━━━ Information provided ━━━

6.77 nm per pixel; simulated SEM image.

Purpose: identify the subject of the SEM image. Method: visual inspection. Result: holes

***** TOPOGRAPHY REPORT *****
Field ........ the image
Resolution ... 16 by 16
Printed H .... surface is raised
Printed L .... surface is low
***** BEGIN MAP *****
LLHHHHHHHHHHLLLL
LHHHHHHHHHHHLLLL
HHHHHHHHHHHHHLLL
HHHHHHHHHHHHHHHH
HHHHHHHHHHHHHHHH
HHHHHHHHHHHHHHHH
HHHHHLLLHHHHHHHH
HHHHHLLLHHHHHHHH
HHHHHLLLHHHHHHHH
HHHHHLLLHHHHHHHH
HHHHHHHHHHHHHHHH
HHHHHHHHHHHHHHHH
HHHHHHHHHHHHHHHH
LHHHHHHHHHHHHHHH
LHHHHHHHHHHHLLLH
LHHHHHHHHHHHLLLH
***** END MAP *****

━━━

§ Action item:
Please retype the top of the data exactly, down to and including the line that holds "Printed L .... surface is low", and nothing further.

§ Answer section:
6.77 nm per pixel; simulated SEM image.

Purpose: identify the subject of the SEM image. Method: visual inspection. Result: holes

***** TOPOGRAPHY REPORT *****
Field ........ the image
Resolution ... 16 by 16
Printed H .... surface is raised
Printed L .... surface is low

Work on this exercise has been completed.